- [Activity]:
The entries follow. Please return all of them exactly.

- [Data extracts]:
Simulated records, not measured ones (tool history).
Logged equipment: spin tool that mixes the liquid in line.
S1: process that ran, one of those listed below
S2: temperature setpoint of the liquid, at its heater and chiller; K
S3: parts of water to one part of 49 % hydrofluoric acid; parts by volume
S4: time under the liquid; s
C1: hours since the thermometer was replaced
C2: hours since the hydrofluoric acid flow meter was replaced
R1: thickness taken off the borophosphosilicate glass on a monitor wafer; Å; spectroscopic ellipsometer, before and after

- [Answer box]:
Simulated records, not measured ones (tool history).
Logged equipment: spin tool that mixes the liquid in line.
S1: process that ran, one of those listed below
S2: temperature setpoint of the liquid, at its heater and chiller; K
S3: parts of water to one part of 49 % hydrofluoric acid; parts by volume
S4: time under the liquid; s
C1: hours since the thermometer was replaced
C2: hours since the hydrofluoric acid flow meter was replaced
R1: thickness taken off the borophosphosilicate glass on a monitor wafer; Å; spectroscopic ellipsometer, before and after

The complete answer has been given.